__Exercise__
Up through the line that contains "21 WET ETCH: chemistry", retype the entries exactly, beginning at the very first line.

*** Opening Listed records ***
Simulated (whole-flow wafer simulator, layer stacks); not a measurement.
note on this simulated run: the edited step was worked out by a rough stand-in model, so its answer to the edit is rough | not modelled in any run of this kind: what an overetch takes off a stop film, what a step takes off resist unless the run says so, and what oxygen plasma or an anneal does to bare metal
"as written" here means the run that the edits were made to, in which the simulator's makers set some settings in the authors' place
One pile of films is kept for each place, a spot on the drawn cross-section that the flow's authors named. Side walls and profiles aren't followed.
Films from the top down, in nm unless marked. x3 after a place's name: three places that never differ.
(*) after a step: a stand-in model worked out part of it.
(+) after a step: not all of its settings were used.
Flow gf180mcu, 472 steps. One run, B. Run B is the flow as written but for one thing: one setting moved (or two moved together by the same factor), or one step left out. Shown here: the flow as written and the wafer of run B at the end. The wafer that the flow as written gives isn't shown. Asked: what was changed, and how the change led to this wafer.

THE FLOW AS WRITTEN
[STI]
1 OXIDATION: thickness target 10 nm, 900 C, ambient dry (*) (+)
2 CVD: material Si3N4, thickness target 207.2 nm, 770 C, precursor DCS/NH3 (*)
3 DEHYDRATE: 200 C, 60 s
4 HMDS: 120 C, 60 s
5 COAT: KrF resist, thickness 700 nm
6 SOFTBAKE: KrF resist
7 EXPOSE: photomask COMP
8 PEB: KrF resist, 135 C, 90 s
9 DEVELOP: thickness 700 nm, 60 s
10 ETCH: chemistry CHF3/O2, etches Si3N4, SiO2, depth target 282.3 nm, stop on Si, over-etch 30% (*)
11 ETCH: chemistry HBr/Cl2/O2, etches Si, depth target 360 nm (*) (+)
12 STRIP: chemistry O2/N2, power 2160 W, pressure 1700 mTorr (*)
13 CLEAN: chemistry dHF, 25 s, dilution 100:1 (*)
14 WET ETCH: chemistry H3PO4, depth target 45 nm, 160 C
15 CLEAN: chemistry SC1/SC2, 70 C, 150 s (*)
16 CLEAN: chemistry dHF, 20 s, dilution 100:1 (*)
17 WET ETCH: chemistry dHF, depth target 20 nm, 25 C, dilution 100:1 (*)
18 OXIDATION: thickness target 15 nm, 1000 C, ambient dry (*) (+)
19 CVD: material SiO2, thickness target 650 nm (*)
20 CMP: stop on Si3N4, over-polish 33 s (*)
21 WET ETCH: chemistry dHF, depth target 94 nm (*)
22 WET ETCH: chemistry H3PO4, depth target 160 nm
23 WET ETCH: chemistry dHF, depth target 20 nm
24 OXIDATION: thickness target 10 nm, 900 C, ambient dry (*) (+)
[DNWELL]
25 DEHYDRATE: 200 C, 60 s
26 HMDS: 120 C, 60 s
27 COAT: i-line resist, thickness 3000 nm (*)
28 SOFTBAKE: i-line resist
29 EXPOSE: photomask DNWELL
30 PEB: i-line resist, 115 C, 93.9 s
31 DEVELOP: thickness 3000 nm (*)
*** Closing Listed records ***

__Exercise solution__
Simulated (whole-flow wafer simulator, layer stacks); not a measurement.
note on this simulated run: the edited step was worked out by a rough stand-in model, so its answer to the edit is rough | not modelled in any run of this kind: what an overetch takes off a stop film, what a step takes off resist unless the run says so, and what oxygen plasma or an anneal does to bare metal
"as written" here means the run that the edits were made to, in which the simulator's makers set some settings in the authors' place
One pile of films is kept for each place, a spot on the drawn cross-section that the flow's authors named. Side walls and profiles aren't followed.
Films from the top down, in nm unless marked. x3 after a place's name: three places that never differ.
(*) after a step: a stand-in model worked out part of it.
(+) after a step: not all of its settings were used.
Flow gf180mcu, 472 steps. One run, B. Run B is the flow as written but for one thing: one setting moved (or two moved together by the same factor), or one step left out. Shown here: the flow as written and the wafer of run B at the end. The wafer that the flow as written gives isn't shown. Asked: what was changed, and how the change led to this wafer.

THE FLOW AS WRITTEN
[STI]
1 OXIDATION: thickness target 10 nm, 900 C, ambient dry (*) (+)
2 CVD: material Si3N4, thickness target 207.2 nm, 770 C, precursor DCS/NH3 (*)
3 DEHYDRATE: 200 C, 60 s
4 HMDS: 120 C, 60 s
5 COAT: KrF resist, thickness 700 nm
6 SOFTBAKE: KrF resist
7 EXPOSE: photomask COMP
8 PEB: KrF resist, 135 C, 90 s
9 DEVELOP: thickness 700 nm, 60 s
10 ETCH: chemistry CHF3/O2, etches Si3N4, SiO2, depth target 282.3 nm, stop on Si, over-etch 30% (*)
11 ETCH: chemistry HBr/Cl2/O2, etches Si, depth target 360 nm (*) (+)
12 STRIP: chemistry O2/N2, power 2160 W, pressure 1700 mTorr (*)
13 CLEAN: chemistry dHF, 25 s, dilution 100:1 (*)
14 WET ETCH: chemistry H3PO4, depth target 45 nm, 160 C
15 CLEAN: chemistry SC1/SC2, 70 C, 150 s (*)
16 CLEAN: chemistry dHF, 20 s, dilution 100:1 (*)
17 WET ETCH: chemistry dHF, depth target 20 nm, 25 C, dilution 100:1 (*)
18 OXIDATION: thickness target 15 nm, 1000 C, ambient dry (*) (+)
19 CVD: material SiO2, thickness target 650 nm (*)
20 CMP: stop on Si3N4, over-polish 33 s (*)
21 WET ETCH: chemistry dHF, depth target 94 nm (*)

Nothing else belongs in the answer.